Action item
Retype the material exactly, ending with the line containing "5 of 8 placed".

*** Source data Section Begins ***

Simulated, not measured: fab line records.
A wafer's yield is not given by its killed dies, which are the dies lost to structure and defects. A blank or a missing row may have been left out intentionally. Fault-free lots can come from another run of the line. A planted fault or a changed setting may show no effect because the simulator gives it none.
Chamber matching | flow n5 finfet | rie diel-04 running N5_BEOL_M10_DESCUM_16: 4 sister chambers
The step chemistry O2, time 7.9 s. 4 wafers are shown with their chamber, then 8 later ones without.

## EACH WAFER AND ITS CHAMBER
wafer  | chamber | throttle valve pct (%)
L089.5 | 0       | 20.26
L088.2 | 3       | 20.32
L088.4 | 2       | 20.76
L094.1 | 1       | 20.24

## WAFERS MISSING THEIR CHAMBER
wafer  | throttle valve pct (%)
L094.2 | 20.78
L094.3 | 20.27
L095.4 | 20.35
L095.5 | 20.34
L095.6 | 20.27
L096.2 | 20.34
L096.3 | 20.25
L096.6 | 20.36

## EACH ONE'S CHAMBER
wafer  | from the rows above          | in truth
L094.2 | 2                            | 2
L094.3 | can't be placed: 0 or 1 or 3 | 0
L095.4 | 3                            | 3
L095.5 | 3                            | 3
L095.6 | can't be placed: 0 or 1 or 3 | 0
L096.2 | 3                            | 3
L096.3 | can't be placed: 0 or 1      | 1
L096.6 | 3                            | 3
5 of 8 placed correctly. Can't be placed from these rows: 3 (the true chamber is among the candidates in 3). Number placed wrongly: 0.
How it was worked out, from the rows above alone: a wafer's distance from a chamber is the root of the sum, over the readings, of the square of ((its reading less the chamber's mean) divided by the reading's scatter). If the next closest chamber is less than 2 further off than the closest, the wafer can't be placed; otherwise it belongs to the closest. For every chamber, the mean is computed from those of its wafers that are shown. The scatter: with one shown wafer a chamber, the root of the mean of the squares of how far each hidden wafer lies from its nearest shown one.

*** Source data Section Ends ***

Answer area
Simulated, not measured: fab line records.
A wafer's yield is not given by its killed dies, which are the dies lost to structure and defects. A blank or a missing row may have been left out intentionally. Fault-free lots can come from another run of the line. A planted fault or a changed setting may show no effect because the simulator gives it none.
Chamber matching | flow n5 finfet | rie diel-04 running N5_BEOL_M10_DESCUM_16: 4 sister chambers
The step chemistry O2, time 7.9 s. 4 wafers are shown with their chamber, then 8 later ones without.

## EACH WAFER AND ITS CHAMBER
wafer  | chamber | throttle valve pct (%)
L089.5 | 0       | 20.26
L088.2 | 3       | 20.32
L088.4 | 2       | 20.76
L094.1 | 1       | 20.24

## WAFERS MISSING THEIR CHAMBER
wafer  | throttle valve pct (%)
L094.2 | 20.78
L094.3 | 20.27
L095.4 | 20.35
L095.5 | 20.34
L095.6 | 20.27
L096.2 | 20.34
L096.3 | 20.25
L096.6 | 20.36

## EACH ONE'S CHAMBER
wafer  | from the rows above          | in truth
L094.2 | 2                            | 2
L094.3 | can't be placed: 0 or 1 or 3 | 0
L095.4 | 3                            | 3
L095.5 | 3                            | 3
L095.6 | can't be placed: 0 or 1 or 3 | 0
L096.2 | 3                            | 3
L096.3 | can't be placed: 0 or 1      | 1
L096.6 | 3                            | 3
5 of 8 placed correctly. Can't be placed from these rows: 3 (the true chamber is among the candidates in 3). Number placed wrongly: 0.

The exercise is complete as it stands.